Work request
Every line from the first one in the listing down to the line with "lots with no" should be restated word for word.

Entries supplied
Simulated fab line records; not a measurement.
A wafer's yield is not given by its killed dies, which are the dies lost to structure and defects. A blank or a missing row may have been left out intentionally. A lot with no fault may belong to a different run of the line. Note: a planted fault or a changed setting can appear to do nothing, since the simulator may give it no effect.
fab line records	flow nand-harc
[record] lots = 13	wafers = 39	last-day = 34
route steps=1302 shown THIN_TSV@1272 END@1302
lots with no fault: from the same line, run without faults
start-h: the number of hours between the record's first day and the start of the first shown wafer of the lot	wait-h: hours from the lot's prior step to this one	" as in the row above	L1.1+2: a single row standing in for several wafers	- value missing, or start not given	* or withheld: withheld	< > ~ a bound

Written answer
Simulated fab line records; not a measurement.
A wafer's yield is not given by its killed dies, which are the dies lost to structure and defects. A blank or a missing row may have been left out intentionally. A lot with no fault may belong to a different run of the line. Note: a planted fault or a changed setting can appear to do nothing, since the simulator may give it no effect.
fab line records	flow nand-harc
[record] lots = 13	wafers = 39	last-day = 34
route steps=1302 shown THIN_TSV@1272 END@1302
lots with no fault: from the same line, run without faults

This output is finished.